## Raw data
Content starts

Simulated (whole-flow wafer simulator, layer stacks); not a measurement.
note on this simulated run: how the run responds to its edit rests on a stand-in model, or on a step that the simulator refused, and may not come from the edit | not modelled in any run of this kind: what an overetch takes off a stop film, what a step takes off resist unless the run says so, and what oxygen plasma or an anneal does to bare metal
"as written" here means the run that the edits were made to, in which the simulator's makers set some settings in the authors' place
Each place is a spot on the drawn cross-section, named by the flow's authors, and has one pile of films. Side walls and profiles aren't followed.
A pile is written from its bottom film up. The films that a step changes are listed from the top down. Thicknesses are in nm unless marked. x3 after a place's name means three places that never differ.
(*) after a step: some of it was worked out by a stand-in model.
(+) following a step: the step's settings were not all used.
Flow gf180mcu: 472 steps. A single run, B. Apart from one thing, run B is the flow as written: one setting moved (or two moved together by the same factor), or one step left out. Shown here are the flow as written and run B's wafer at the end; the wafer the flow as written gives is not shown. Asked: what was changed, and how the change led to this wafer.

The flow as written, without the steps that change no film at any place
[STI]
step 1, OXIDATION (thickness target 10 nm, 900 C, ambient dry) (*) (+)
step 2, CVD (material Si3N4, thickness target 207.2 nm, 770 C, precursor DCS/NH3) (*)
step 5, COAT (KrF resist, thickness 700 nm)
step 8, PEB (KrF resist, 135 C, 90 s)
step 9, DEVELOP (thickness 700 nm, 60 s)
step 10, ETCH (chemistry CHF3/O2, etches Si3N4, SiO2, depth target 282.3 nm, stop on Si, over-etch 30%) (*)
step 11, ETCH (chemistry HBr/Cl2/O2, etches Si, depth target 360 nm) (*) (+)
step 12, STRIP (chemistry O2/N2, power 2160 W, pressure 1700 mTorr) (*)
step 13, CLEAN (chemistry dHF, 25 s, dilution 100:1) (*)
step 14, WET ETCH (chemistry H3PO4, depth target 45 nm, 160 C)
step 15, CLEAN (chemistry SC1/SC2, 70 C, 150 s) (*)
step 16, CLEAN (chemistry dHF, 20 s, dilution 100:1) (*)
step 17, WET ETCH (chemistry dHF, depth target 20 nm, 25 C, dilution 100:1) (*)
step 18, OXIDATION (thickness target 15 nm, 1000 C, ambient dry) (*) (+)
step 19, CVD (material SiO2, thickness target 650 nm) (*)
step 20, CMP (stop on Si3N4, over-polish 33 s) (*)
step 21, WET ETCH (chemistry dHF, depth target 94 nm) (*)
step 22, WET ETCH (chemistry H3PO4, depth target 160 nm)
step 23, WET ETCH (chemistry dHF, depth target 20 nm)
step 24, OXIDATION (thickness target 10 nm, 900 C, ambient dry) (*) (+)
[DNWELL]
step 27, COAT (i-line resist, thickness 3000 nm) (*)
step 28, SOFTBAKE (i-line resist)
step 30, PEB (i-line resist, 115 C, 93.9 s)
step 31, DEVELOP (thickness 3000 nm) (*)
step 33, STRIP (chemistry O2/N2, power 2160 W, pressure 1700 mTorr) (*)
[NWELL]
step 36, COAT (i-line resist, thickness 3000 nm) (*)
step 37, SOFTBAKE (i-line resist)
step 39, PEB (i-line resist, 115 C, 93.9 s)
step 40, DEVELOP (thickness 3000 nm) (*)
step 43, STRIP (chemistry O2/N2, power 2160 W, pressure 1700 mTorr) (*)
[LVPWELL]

Content ends

## Activity
What you give back should be exactly the lines of the data above from the line with "step 2, CVD" through the line with "step 10, ETCH", both of those included, and nothing more.

## Written solution
step 2, CVD (material Si3N4, thickness target 207.2 nm, 770 C, precursor DCS/NH3) (*)
step 5, COAT (KrF resist, thickness 700 nm)
step 8, PEB (KrF resist, 135 C, 90 s)
step 9, DEVELOP (thickness 700 nm, 60 s)
step 10, ETCH (chemistry CHF3/O2, etches Si3N4, SiO2, depth target 282.3 nm, stop on Si, over-etch 30%) (*)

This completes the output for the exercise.